# Data extract
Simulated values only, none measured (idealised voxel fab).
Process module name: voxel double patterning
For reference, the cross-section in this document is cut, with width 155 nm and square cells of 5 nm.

# Brief
Reproduce the records above exactly as they appear.

# Expected answer
Simulated values only, none measured (idealised voxel fab).
Process module name: voxel double patterning
For reference, the cross-section in this document is cut, with width 155 nm and square cells of 5 nm.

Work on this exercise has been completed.